Start of EXTRACTED INFORMATION
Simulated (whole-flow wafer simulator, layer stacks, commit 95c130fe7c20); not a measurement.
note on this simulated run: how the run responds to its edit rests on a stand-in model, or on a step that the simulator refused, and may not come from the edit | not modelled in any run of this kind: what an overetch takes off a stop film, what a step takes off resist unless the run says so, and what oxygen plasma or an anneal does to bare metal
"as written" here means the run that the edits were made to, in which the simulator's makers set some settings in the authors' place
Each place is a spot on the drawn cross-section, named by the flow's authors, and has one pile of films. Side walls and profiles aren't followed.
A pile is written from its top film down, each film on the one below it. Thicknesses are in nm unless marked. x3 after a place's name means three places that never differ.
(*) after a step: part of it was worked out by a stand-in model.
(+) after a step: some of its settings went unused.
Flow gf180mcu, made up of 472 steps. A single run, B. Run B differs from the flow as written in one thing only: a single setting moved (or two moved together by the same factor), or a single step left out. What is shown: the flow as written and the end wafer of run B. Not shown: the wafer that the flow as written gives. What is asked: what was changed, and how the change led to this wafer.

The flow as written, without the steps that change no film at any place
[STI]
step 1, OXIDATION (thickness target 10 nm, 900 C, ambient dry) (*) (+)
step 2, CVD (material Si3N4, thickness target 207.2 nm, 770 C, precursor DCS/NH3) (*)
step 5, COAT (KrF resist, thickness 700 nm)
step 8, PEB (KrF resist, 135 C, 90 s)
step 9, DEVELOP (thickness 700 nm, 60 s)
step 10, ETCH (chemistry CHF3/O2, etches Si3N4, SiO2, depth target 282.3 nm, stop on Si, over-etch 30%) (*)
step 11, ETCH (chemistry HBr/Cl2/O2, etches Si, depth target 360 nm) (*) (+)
End of EXTRACTED INFORMATION

- **ACTIVITY**
Give back the complete data, each line unchanged.

- **ANSWER BOX**
Simulated (whole-flow wafer simulator, layer stacks, commit 95c130fe7c20); not a measurement.
note on this simulated run: how the run responds to its edit rests on a stand-in model, or on a step that the simulator refused, and may not come from the edit | not modelled in any run of this kind: what an overetch takes off a stop film, what a step takes off resist unless the run says so, and what oxygen plasma or an anneal does to bare metal
"as written" here means the run that the edits were made to, in which the simulator's makers set some settings in the authors' place
Each place is a spot on the drawn cross-section, named by the flow's authors, and has one pile of films. Side walls and profiles aren't followed.
A pile is written from its top film down, each film on the one below it. Thicknesses are in nm unless marked. x3 after a place's name means three places that never differ.
(*) after a step: part of it was worked out by a stand-in model.
(+) after a step: some of its settings went unused.
Flow gf180mcu, made up of 472 steps. A single run, B. Run B differs from the flow as written in one thing only: a single setting moved (or two moved together by the same factor), or a single step left out. What is shown: the flow as written and the end wafer of run B. Not shown: the wafer that the flow as written gives. What is asked: what was changed, and how the change led to this wafer.

The flow as written, without the steps that change no film at any place
[STI]
step 1, OXIDATION (thickness target 10 nm, 900 C, ambient dry) (*) (+)
step 2, CVD (material Si3N4, thickness target 207.2 nm, 770 C, precursor DCS/NH3) (*)
step 5, COAT (KrF resist, thickness 700 nm)
step 8, PEB (KrF resist, 135 C, 90 s)
step 9, DEVELOP (thickness 700 nm, 60 s)
step 10, ETCH (chemistry CHF3/O2, etches Si3N4, SiO2, depth target 282.3 nm, stop on Si, over-etch 30%) (*)
step 11, ETCH (chemistry HBr/Cl2/O2, etches Si, depth target 360 nm) (*) (+)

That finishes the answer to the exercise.